| Extracted entries |
———
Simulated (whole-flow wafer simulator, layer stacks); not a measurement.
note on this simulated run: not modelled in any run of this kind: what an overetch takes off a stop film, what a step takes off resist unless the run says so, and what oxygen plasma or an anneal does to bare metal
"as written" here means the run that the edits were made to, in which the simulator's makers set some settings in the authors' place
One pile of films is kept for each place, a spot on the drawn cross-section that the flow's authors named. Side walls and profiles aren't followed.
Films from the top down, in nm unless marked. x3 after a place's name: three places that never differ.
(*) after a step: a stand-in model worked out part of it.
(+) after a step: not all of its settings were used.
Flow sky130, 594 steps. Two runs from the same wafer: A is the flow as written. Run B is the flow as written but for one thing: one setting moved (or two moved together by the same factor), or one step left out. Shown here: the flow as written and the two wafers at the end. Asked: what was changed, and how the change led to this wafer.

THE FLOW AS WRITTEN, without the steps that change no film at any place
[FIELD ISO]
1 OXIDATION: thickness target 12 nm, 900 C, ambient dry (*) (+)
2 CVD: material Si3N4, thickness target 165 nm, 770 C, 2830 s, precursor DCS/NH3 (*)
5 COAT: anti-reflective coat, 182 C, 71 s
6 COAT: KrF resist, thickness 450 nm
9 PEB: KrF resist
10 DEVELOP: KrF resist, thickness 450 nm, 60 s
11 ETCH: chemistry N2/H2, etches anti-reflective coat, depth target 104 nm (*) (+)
———

Each line shown above needs to be transcribed exactly.

| Answer space |
Simulated (whole-flow wafer simulator, layer stacks); not a measurement.
note on this simulated run: not modelled in any run of this kind: what an overetch takes off a stop film, what a step takes off resist unless the run says so, and what oxygen plasma or an anneal does to bare metal
"as written" here means the run that the edits were made to, in which the simulator's makers set some settings in the authors' place
One pile of films is kept for each place, a spot on the drawn cross-section that the flow's authors named. Side walls and profiles aren't followed.
Films from the top down, in nm unless marked. x3 after a place's name: three places that never differ.
(*) after a step: a stand-in model worked out part of it.
(+) after a step: not all of its settings were used.
Flow sky130, 594 steps. Two runs from the same wafer: A is the flow as written. Run B is the flow as written but for one thing: one setting moved (or two moved together by the same factor), or one step left out. Shown here: the flow as written and the two wafers at the end. Asked: what was changed, and how the change led to this wafer.

THE FLOW AS WRITTEN, without the steps that change no film at any place
[FIELD ISO]
1 OXIDATION: thickness target 12 nm, 900 C, ambient dry (*) (+)
2 CVD: material Si3N4, thickness target 165 nm, 770 C, 2830 s, precursor DCS/NH3 (*)
5 COAT: anti-reflective coat, 182 C, 71 s
6 COAT: KrF resist, thickness 450 nm
9 PEB: KrF resist
10 DEVELOP: KrF resist, thickness 450 nm, 60 s
11 ETCH: chemistry N2/H2, etches anti-reflective coat, depth target 104 nm (*) (+)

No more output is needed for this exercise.